◆ DATA PROVIDED
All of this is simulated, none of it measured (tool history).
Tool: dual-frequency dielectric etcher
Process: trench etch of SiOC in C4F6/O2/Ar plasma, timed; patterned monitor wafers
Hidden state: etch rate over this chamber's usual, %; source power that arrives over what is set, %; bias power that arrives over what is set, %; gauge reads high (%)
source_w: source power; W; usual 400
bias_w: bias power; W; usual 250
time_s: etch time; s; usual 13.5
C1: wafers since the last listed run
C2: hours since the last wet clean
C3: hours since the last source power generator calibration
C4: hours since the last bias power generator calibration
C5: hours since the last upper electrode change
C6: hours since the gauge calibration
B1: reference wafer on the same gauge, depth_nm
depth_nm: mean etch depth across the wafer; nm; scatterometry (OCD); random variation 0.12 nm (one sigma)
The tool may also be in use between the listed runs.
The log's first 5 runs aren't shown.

◆ ACTIVITY
Please output all the lines above exactly as given.

◆ YOUR RESPONSE
All of this is simulated, none of it measured (tool history).
Tool: dual-frequency dielectric etcher
Process: trench etch of SiOC in C4F6/O2/Ar plasma, timed; patterned monitor wafers
Hidden state: etch rate over this chamber's usual, %; source power that arrives over what is set, %; bias power that arrives over what is set, %; gauge reads high (%)
source_w: source power; W; usual 400
bias_w: bias power; W; usual 250
time_s: etch time; s; usual 13.5
C1: wafers since the last listed run
C2: hours since the last wet clean
C3: hours since the last source power generator calibration
C4: hours since the last bias power generator calibration
C5: hours since the last upper electrode change
C6: hours since the gauge calibration
B1: reference wafer on the same gauge, depth_nm
depth_nm: mean etch depth across the wafer; nm; scatterometry (OCD); random variation 0.12 nm (one sigma)
The tool may also be in use between the listed runs.
The log's first 5 runs aren't shown.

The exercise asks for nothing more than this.